Record excerpts
┏━━
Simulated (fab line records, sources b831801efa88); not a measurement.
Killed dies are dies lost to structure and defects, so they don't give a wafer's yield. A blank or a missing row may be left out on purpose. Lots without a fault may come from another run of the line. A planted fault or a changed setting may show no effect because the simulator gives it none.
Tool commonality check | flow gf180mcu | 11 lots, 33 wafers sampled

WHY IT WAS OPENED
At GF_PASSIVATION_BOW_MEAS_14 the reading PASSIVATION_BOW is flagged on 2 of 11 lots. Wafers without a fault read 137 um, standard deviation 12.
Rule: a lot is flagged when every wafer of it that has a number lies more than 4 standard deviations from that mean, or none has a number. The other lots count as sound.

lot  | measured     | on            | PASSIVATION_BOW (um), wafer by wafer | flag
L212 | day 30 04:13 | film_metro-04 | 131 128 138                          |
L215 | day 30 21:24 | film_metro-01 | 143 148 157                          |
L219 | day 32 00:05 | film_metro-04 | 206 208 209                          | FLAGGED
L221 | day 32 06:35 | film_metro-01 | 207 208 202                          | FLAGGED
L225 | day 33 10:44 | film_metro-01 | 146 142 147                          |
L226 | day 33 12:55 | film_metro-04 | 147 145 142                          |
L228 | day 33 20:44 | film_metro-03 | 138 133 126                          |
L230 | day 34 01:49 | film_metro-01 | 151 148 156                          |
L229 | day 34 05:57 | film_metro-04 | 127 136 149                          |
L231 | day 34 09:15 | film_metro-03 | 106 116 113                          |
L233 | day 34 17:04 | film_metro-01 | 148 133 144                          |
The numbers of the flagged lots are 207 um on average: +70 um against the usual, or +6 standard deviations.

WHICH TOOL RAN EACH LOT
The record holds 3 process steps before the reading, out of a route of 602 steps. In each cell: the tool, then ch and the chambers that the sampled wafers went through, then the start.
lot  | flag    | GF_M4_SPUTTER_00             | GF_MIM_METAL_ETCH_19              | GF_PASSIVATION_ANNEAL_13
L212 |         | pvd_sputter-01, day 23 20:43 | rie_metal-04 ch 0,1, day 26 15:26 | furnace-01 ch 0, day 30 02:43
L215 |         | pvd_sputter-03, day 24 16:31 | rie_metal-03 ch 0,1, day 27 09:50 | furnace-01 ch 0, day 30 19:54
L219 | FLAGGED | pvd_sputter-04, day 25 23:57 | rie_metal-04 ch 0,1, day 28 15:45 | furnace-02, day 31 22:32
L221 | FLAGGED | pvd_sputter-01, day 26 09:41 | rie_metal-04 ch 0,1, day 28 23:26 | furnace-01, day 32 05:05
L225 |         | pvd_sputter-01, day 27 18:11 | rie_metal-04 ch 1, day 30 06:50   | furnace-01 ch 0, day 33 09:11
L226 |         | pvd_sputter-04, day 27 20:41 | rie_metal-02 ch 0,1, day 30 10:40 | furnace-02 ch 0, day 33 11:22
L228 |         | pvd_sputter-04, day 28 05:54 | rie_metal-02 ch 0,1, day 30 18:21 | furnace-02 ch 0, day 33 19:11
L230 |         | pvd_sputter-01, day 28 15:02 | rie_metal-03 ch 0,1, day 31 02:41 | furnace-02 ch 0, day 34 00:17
┗━━

Work order
Only the lines above from the line with "L215 | day 30" to the line with "L231 | day 34", those two lines included, should be reproduced exactly.

Exercise answer
L215 | day 30 21:24 | film_metro-01 | 143 148 157                          |
L219 | day 32 00:05 | film_metro-04 | 206 208 209                          | FLAGGED
L221 | day 32 06:35 | film_metro-01 | 207 208 202                          | FLAGGED
L225 | day 33 10:44 | film_metro-01 | 146 142 147                          |
L226 | day 33 12:55 | film_metro-04 | 147 145 142                          |
L228 | day 33 20:44 | film_metro-03 | 138 133 126                          |
L230 | day 34 01:49 | film_metro-01 | 151 148 156                          |
L229 | day 34 05:57 | film_metro-04 | 127 136 149                          |
L231 | day 34 09:15 | film_metro-03 | 106 116 113                          |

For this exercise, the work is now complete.